**WORK ORDER**
Write out, word for word, the part of the listing below that opens with the line containing "0 down: Si throughout" and closes with the line containing "5 to 0: SiN", keeping both of those lines and adding no others.

**SUPPLIED ENTRIES**
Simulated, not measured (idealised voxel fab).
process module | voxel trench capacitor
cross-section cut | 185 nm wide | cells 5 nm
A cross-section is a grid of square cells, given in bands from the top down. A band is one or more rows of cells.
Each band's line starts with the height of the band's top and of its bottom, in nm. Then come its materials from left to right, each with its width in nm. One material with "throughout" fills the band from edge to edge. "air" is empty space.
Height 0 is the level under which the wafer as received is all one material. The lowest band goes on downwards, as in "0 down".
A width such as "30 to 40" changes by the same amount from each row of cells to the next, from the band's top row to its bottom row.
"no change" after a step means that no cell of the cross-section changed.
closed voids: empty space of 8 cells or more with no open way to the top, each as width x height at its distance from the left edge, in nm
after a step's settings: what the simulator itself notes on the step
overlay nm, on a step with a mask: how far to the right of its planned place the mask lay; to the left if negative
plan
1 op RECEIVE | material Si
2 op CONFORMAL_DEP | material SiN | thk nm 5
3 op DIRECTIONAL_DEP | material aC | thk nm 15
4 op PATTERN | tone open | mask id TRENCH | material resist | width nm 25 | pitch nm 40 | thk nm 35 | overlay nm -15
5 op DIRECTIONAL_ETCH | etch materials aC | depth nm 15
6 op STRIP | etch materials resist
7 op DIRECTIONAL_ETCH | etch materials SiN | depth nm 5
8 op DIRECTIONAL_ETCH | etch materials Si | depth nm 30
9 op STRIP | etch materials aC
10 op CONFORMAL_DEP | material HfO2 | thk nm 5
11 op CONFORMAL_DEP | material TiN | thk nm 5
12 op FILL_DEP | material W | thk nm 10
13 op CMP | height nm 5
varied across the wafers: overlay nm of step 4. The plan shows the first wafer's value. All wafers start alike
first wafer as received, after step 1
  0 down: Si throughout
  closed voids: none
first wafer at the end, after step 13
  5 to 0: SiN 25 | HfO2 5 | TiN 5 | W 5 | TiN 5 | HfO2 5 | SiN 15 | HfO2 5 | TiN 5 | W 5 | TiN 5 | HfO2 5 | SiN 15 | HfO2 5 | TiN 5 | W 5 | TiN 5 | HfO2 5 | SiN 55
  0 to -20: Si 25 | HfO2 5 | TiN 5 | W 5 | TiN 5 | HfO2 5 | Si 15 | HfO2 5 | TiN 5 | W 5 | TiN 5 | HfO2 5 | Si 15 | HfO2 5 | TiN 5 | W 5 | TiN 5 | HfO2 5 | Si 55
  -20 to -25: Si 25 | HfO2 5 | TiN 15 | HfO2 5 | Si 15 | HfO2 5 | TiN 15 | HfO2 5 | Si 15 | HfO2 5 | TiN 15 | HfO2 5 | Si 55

**ANSWER BOX**
  0 down: Si throughout
  closed voids: none
first wafer at the end, after step 13
  5 to 0: SiN 25 | HfO2 5 | TiN 5 | W 5 | TiN 5 | HfO2 5 | SiN 15 | HfO2 5 | TiN 5 | W 5 | TiN 5 | HfO2 5 | SiN 15 | HfO2 5 | TiN 5 | W 5 | TiN 5 | HfO2 5 | SiN 55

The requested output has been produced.